#### Work order
Copy the first line of the material below and every later line through the line containing "9 | COAT | KrF resist", without any other output.

#### Dataset entries
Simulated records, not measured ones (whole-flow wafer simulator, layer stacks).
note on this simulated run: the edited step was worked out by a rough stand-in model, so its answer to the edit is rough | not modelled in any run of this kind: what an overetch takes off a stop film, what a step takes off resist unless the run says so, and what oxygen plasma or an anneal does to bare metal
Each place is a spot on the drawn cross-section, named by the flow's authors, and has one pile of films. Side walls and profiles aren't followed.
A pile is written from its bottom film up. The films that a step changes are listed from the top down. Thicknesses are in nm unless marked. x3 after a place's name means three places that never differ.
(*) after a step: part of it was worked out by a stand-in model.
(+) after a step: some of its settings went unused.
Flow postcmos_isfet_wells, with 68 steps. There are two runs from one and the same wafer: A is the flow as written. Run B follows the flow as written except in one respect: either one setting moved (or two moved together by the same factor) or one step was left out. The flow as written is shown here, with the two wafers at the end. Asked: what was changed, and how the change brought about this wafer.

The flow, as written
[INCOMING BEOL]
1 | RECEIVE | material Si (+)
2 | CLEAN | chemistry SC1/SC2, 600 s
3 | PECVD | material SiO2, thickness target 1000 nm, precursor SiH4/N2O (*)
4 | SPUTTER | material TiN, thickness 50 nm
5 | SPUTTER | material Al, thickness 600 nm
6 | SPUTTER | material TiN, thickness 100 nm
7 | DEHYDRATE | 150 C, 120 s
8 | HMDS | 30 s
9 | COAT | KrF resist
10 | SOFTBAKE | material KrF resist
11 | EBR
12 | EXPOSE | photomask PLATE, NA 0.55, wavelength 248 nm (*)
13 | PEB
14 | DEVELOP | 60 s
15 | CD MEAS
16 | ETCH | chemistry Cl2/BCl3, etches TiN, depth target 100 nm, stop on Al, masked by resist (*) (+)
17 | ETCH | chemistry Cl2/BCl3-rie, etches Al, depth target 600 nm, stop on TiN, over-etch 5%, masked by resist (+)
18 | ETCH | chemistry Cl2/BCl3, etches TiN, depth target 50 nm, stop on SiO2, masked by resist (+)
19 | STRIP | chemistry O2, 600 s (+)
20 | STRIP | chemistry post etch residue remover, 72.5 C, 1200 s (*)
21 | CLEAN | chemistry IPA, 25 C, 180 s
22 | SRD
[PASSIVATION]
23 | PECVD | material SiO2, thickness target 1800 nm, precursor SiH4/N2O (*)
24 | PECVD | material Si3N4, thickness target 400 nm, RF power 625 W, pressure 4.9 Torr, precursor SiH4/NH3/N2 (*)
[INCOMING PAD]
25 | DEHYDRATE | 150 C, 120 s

#### Your solution
Simulated records, not measured ones (whole-flow wafer simulator, layer stacks).
note on this simulated run: the edited step was worked out by a rough stand-in model, so its answer to the edit is rough | not modelled in any run of this kind: what an overetch takes off a stop film, what a step takes off resist unless the run says so, and what oxygen plasma or an anneal does to bare metal
Each place is a spot on the drawn cross-section, named by the flow's authors, and has one pile of films. Side walls and profiles aren't followed.
A pile is written from its bottom film up. The films that a step changes are listed from the top down. Thicknesses are in nm unless marked. x3 after a place's name means three places that never differ.
(*) after a step: part of it was worked out by a stand-in model.
(+) after a step: some of its settings went unused.
Flow postcmos_isfet_wells, with 68 steps. There are two runs from one and the same wafer: A is the flow as written. Run B follows the flow as written except in one respect: either one setting moved (or two moved together by the same factor) or one step was left out. The flow as written is shown here, with the two wafers at the end. Asked: what was changed, and how the change brought about this wafer.

The flow, as written
[INCOMING BEOL]
1 | RECEIVE | material Si (+)
2 | CLEAN | chemistry SC1/SC2, 600 s
3 | PECVD | material SiO2, thickness target 1000 nm, precursor SiH4/N2O (*)
4 | SPUTTER | material TiN, thickness 50 nm
5 | SPUTTER | material Al, thickness 600 nm
6 | SPUTTER | material TiN, thickness 100 nm
7 | DEHYDRATE | 150 C, 120 s
8 | HMDS | 30 s
9 | COAT | KrF resist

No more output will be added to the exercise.